For the entries below, repeat exactly each line starting with the one that contains "L940,day 14 00:49,film_metro-02,200.7" and going on through the one that contains "L946,day 15 19:36,film_metro-02,195.6", and no others.

_Source information_
=== Begin Enclosure ===
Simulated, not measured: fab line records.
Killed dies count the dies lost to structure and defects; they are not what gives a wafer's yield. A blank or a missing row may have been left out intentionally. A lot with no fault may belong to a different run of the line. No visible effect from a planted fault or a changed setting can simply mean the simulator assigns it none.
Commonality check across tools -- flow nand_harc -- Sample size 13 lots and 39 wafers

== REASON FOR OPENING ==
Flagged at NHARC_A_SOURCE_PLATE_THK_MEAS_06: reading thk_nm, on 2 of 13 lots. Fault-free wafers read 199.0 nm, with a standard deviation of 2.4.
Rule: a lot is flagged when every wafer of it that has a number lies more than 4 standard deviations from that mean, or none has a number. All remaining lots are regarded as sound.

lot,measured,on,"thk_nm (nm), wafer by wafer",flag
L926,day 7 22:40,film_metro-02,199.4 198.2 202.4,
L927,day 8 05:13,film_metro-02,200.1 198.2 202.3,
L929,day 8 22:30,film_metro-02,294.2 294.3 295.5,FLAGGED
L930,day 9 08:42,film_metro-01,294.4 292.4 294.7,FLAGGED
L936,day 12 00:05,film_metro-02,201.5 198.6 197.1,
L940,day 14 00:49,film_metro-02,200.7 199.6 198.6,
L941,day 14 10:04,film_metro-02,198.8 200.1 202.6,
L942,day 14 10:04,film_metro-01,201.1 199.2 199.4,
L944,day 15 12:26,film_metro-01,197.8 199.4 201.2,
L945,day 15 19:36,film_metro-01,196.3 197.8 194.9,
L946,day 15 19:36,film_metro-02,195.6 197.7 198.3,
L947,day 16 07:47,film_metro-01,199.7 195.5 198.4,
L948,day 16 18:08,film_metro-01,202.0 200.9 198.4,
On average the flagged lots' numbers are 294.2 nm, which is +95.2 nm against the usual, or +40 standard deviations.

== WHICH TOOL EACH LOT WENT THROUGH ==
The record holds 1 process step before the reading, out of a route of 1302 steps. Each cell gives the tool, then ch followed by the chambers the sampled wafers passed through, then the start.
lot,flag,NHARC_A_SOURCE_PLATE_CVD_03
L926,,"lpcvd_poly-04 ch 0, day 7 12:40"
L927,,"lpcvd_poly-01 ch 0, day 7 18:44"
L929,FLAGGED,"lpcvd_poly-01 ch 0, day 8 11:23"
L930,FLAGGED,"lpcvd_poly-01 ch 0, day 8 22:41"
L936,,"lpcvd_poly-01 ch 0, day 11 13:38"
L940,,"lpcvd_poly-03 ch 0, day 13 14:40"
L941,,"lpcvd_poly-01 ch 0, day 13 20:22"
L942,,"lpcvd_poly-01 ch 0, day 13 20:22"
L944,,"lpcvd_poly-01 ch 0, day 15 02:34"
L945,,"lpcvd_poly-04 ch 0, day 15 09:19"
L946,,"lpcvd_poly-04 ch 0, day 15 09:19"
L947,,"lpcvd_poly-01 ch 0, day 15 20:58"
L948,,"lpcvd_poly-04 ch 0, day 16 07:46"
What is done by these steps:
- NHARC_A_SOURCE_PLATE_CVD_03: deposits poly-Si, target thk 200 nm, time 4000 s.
=== End Enclosure ===

_Task output_
L940,day 14 00:49,film_metro-02,200.7 199.6 198.6,
L941,day 14 10:04,film_metro-02,198.8 200.1 202.6,
L942,day 14 10:04,film_metro-01,201.1 199.2 199.4,
L944,day 15 12:26,film_metro-01,197.8 199.4 201.2,
L945,day 15 19:36,film_metro-01,196.3 197.8 194.9,
L946,day 15 19:36,film_metro-02,195.6 197.7 198.3,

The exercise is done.